^^^^
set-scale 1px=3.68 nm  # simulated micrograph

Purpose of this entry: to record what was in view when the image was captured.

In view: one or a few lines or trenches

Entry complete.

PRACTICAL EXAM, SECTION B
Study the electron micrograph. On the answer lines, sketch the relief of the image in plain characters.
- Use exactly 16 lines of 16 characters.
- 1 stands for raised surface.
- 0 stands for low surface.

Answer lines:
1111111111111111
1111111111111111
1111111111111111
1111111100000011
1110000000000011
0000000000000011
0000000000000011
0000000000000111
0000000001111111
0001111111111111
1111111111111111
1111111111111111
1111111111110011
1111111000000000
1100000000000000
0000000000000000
^^^^

Assigned task — Above are records; repeat only the lines starting at the line with "Study the electron" and ending at the line with "1100000000000000", exactly as they appear, both included.

Written response —
Study the electron micrograph. On the answer lines, sketch the relief of the image in plain characters.
- Use exactly 16 lines of 16 characters.
- 1 stands for raised surface.
- 0 stands for low surface.

Answer lines:
1111111111111111
1111111111111111
1111111111111111
1111111100000011
1110000000000011
0000000000000011
0000000000000011
0000000000000111
0000000001111111
0001111111111111
1111111111111111
1111111111111111
1111111111110011
1111111000000000
1100000000000000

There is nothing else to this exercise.